_Recorded information_:
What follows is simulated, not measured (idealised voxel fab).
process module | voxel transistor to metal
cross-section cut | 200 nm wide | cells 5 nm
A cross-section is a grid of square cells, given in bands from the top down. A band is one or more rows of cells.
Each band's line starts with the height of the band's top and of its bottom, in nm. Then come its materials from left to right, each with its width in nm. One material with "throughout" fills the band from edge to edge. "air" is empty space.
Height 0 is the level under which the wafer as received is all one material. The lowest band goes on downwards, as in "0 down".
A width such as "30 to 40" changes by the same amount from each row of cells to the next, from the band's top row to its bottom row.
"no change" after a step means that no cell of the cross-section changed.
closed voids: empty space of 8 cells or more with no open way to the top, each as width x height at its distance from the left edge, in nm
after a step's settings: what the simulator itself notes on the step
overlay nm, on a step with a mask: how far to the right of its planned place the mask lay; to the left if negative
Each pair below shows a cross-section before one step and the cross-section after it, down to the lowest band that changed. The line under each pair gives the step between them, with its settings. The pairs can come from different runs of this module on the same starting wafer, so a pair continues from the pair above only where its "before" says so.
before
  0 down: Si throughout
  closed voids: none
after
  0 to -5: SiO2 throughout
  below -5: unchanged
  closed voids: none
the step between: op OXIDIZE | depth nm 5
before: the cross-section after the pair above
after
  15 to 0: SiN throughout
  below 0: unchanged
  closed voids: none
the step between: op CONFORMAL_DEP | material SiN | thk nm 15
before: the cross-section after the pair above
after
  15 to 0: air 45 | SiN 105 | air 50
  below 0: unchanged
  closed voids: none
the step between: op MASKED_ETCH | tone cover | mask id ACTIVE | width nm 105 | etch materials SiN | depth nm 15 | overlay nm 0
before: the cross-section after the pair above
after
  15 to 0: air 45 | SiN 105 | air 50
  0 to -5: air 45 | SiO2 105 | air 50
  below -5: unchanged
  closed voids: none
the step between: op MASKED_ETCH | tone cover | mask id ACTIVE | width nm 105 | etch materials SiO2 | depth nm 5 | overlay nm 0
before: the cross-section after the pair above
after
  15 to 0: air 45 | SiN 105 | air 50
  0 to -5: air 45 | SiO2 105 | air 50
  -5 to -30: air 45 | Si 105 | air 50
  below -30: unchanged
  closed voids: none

_Requirement_: Output exactly the lines of the records from the first through the one bearing "cross-section cut | 200 nm wide | cells 5 nm", both ends included.

_Exercise answer_:
What follows is simulated, not measured (idealised voxel fab).
process module | voxel transistor to metal
cross-section cut | 200 nm wide | cells 5 nm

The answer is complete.